REQUIREMENT
In the entries below, find the line with "Each place is" and the line with "(*) following a". Return those two lines and all lines between them, exactly.

::: SOURCE INFORMATION :::

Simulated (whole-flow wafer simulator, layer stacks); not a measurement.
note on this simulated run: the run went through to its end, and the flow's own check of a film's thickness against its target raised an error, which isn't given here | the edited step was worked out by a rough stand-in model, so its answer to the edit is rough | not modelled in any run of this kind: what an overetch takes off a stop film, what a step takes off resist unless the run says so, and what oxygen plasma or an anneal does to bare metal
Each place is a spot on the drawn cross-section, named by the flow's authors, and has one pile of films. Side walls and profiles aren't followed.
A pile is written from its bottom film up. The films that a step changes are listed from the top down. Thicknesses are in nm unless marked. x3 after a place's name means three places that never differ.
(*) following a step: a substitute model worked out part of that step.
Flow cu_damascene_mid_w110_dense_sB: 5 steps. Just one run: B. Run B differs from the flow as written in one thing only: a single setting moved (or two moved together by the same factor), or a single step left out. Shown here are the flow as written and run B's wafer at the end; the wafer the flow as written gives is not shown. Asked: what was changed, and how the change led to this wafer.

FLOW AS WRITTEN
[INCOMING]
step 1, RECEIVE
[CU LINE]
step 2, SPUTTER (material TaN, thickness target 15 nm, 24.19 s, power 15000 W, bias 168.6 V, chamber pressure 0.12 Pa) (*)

:::

RESULT
Each place is a spot on the drawn cross-section, named by the flow's authors, and has one pile of films. Side walls and profiles aren't followed.
A pile is written from its bottom film up. The films that a step changes are listed from the top down. Thicknesses are in nm unless marked. x3 after a place's name means three places that never differ.
(*) following a step: a substitute model worked out part of that step.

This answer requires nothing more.